■ **Work order**
Below are several entries. Transcribe exactly those lines that fall from the one with "The attached picture" through the one with "Notebook, SEM session.", end lines included.

■ **Dataset records**
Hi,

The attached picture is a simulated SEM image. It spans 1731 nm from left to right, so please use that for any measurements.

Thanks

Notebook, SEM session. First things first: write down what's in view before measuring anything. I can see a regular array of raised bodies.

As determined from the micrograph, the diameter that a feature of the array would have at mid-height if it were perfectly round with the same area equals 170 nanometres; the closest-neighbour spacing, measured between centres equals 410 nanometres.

■ **Your response**
The attached picture is a simulated SEM image. It spans 1731 nm from left to right, so please use that for any measurements.

Thanks

Notebook, SEM session. First things first: write down what's in view before measuring anything. I can see a regular array of raised bodies.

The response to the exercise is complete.